Record extracts:
****************
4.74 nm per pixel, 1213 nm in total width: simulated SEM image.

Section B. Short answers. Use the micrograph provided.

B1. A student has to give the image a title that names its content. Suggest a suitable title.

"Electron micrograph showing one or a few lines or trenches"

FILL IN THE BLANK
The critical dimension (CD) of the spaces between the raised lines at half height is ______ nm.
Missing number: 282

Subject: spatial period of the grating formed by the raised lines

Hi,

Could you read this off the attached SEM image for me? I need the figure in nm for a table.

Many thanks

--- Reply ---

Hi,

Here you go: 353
****************

Brief:
Through the line that contains "B1. A student", copy the material above exactly, beginning at its first line and including nothing more.

Task solution:
4.74 nm per pixel, 1213 nm in total width: simulated SEM image.

Section B. Short answers. Use the micrograph provided.

B1. A student has to give the image a title that names its content. Suggest a suitable title.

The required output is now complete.